▶ Work order: Print the complete listing so that it matches the original exactly.

▶ Excerpted data:
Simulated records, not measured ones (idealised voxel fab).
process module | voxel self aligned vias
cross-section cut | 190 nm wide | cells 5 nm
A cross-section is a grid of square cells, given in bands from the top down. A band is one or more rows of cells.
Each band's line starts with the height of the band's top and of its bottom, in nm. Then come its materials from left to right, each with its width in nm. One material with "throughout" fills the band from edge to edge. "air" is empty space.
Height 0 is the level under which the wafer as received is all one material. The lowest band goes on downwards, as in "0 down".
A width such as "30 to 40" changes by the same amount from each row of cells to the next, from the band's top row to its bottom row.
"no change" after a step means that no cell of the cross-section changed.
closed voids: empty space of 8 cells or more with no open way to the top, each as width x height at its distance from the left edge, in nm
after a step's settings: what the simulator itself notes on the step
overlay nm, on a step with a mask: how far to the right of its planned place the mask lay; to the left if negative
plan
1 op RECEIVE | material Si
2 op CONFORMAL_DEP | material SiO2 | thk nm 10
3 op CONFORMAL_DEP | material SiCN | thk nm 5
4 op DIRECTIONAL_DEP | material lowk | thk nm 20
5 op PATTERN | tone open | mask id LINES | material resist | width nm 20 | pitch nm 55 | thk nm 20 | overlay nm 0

▶ Expected answer:
Simulated records, not measured ones (idealised voxel fab).
process module | voxel self aligned vias
cross-section cut | 190 nm wide | cells 5 nm
A cross-section is a grid of square cells, given in bands from the top down. A band is one or more rows of cells.
Each band's line starts with the height of the band's top and of its bottom, in nm. Then come its materials from left to right, each with its width in nm. One material with "throughout" fills the band from edge to edge. "air" is empty space.
Height 0 is the level under which the wafer as received is all one material. The lowest band goes on downwards, as in "0 down".
A width such as "30 to 40" changes by the same amount from each row of cells to the next, from the band's top row to its bottom row.
"no change" after a step means that no cell of the cross-section changed.
closed voids: empty space of 8 cells or more with no open way to the top, each as width x height at its distance from the left edge, in nm
after a step's settings: what the simulator itself notes on the step
overlay nm, on a step with a mask: how far to the right of its planned place the mask lay; to the left if negative
plan
1 op RECEIVE | material Si
2 op CONFORMAL_DEP | material SiO2 | thk nm 10
3 op CONFORMAL_DEP | material SiCN | thk nm 5
4 op DIRECTIONAL_DEP | material lowk | thk nm 20
5 op PATTERN | tone open | mask id LINES | material resist | width nm 20 | pitch nm 55 | thk nm 20 | overlay nm 0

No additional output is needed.